Listed entries:
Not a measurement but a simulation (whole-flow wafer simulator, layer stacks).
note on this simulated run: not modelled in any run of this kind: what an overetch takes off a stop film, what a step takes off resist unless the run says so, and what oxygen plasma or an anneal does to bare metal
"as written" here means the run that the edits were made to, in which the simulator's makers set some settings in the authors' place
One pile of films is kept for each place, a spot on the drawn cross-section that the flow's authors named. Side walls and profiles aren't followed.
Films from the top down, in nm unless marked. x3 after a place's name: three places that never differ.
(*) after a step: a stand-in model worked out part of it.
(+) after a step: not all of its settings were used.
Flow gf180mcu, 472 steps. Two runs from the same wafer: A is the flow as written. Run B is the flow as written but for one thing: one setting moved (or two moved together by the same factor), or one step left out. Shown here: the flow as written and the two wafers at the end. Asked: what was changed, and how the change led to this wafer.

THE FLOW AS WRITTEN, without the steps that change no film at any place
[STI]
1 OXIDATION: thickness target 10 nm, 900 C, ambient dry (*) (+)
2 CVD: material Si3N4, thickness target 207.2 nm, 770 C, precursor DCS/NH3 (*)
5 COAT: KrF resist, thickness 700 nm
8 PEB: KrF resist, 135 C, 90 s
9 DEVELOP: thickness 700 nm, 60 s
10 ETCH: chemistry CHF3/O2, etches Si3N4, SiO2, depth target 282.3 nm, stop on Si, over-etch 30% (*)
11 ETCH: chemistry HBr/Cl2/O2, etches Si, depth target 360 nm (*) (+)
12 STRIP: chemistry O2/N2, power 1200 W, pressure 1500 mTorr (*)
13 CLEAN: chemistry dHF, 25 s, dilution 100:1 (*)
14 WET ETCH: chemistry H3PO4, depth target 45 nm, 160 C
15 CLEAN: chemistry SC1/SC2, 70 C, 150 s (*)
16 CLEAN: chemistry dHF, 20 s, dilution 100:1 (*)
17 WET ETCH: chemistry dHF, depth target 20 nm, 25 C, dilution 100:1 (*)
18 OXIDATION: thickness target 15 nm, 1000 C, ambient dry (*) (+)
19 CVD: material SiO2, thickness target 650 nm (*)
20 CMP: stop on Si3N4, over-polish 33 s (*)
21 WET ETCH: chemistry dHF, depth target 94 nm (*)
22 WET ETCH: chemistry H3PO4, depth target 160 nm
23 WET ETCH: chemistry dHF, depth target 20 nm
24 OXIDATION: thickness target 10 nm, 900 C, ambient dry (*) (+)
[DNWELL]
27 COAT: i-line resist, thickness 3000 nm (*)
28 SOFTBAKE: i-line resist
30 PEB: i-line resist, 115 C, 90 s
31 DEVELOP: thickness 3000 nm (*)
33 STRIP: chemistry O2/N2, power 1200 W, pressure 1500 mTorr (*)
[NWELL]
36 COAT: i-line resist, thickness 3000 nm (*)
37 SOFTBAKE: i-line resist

Activity:
Restate verbatim the first line above and all lines after it through the line containing "note on this"; omit the rest.

Response area:
Not a measurement but a simulation (whole-flow wafer simulator, layer stacks).
note on this simulated run: not modelled in any run of this kind: what an overetch takes off a stop film, what a step takes off resist unless the run says so, and what oxygen plasma or an anneal does to bare metal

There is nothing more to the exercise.